◇ ◇ ◇ ◇ ◇ ◇ ◇

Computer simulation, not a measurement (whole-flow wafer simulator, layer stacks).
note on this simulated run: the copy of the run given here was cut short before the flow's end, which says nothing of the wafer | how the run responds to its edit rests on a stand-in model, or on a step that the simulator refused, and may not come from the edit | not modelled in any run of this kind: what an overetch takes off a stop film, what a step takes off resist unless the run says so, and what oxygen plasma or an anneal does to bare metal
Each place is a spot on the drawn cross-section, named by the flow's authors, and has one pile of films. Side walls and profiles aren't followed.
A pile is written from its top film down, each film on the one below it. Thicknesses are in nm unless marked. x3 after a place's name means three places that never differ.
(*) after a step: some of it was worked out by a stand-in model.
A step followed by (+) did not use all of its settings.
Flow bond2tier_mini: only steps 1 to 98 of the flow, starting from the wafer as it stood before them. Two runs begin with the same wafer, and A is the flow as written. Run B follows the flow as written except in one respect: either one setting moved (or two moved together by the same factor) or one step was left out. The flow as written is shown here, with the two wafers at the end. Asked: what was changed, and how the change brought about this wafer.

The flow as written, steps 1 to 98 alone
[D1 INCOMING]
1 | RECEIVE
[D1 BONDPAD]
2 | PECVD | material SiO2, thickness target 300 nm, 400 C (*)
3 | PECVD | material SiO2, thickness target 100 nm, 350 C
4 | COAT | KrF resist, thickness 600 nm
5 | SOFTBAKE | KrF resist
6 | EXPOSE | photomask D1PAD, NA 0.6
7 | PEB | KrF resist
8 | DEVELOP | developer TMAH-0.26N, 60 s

◇ ◇ ◇ ◇ ◇ ◇ ◇

Each line in the listing above from the one containing "2 | PECVD |" through the one containing "7 | PEB | KrF resist" should be repeated exactly, and no other line.

§ **SOLUTION**
2 | PECVD | material SiO2, thickness target 300 nm, 400 C (*)
3 | PECVD | material SiO2, thickness target 100 nm, 350 C
4 | COAT | KrF resist, thickness 600 nm
5 | SOFTBAKE | KrF resist
6 | EXPOSE | photomask D1PAD, NA 0.6
7 | PEB | KrF resist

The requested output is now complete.